• [Work order]
Top to bottom, give the entries again exactly as written.

####################

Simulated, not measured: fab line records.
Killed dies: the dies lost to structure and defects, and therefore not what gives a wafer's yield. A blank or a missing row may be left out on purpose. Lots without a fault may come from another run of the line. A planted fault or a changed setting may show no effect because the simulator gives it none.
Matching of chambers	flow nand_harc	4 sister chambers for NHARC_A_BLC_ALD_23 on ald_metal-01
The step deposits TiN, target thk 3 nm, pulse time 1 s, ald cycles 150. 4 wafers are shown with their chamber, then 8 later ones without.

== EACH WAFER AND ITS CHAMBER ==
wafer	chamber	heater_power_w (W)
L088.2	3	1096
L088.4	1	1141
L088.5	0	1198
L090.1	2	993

####################

• [Problem solution]
Simulated, not measured: fab line records.
Killed dies: the dies lost to structure and defects, and therefore not what gives a wafer's yield. A blank or a missing row may be left out on purpose. Lots without a fault may come from another run of the line. A planted fault or a changed setting may show no effect because the simulator gives it none.
Matching of chambers	flow nand_harc	4 sister chambers for NHARC_A_BLC_ALD_23 on ald_metal-01
The step deposits TiN, target thk 3 nm, pulse time 1 s, ald cycles 150. 4 wafers are shown with their chamber, then 8 later ones without.

== EACH WAFER AND ITS CHAMBER ==
wafer	chamber	heater_power_w (W)
L088.2	3	1096
L088.4	1	1141
L088.5	0	1198
L090.1	2	993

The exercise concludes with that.